■ Task item ■
Type each record below again, with the same words.

*** Supplied information Section Begins ***

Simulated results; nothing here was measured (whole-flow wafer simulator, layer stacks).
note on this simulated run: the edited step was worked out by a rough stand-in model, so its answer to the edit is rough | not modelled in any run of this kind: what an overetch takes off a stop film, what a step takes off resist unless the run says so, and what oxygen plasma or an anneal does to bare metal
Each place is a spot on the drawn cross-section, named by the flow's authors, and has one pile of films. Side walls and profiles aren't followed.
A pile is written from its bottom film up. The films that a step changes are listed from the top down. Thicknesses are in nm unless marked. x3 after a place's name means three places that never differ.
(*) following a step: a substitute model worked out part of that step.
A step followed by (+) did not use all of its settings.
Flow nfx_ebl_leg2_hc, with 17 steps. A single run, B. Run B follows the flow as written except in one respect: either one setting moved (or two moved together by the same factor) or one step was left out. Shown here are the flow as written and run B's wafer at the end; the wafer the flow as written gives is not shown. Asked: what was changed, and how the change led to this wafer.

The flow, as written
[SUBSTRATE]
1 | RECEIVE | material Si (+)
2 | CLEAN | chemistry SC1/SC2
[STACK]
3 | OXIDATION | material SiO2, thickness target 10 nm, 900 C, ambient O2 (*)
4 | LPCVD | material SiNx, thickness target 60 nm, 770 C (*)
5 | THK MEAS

*** Supplied information Section Ends ***

■ Exercise response ■
Simulated results; nothing here was measured (whole-flow wafer simulator, layer stacks).
note on this simulated run: the edited step was worked out by a rough stand-in model, so its answer to the edit is rough | not modelled in any run of this kind: what an overetch takes off a stop film, what a step takes off resist unless the run says so, and what oxygen plasma or an anneal does to bare metal
Each place is a spot on the drawn cross-section, named by the flow's authors, and has one pile of films. Side walls and profiles aren't followed.
A pile is written from its bottom film up. The films that a step changes are listed from the top down. Thicknesses are in nm unless marked. x3 after a place's name means three places that never differ.
(*) following a step: a substitute model worked out part of that step.
A step followed by (+) did not use all of its settings.
Flow nfx_ebl_leg2_hc, with 17 steps. A single run, B. Run B follows the flow as written except in one respect: either one setting moved (or two moved together by the same factor) or one step was left out. Shown here are the flow as written and run B's wafer at the end; the wafer the flow as written gives is not shown. Asked: what was changed, and how the change led to this wafer.

The flow, as written
[SUBSTRATE]
1 | RECEIVE | material Si (+)
2 | CLEAN | chemistry SC1/SC2
[STACK]
3 | OXIDATION | material SiO2, thickness target 10 nm, 900 C, ambient O2 (*)
4 | LPCVD | material SiNx, thickness target 60 nm, 770 C (*)
5 | THK MEAS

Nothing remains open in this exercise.